_Required action_: Once you have located the line containing "00111110000111110000111100001111" in the material below, return it exactly along with each line after it through the line containing "00000111110000111110000111100001".

_Extracted material_:
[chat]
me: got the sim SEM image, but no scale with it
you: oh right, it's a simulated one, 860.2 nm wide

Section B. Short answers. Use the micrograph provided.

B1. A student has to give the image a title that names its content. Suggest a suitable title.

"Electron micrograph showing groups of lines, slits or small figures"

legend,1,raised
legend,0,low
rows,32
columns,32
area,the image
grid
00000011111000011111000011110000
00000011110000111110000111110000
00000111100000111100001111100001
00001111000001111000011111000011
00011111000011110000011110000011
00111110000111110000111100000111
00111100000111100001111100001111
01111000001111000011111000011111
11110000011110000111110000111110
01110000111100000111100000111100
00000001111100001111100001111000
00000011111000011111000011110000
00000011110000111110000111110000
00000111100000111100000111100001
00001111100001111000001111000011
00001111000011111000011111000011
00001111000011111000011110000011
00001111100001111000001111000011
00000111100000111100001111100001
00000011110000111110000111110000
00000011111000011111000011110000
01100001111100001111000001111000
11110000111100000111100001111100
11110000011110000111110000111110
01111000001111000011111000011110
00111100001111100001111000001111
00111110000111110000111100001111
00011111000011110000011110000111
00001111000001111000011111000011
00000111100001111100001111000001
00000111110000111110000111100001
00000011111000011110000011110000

_Expected answer_:
00111110000111110000111100001111
00011111000011110000011110000111
00001111000001111000011111000011
00000111100001111100001111000001
00000111110000111110000111100001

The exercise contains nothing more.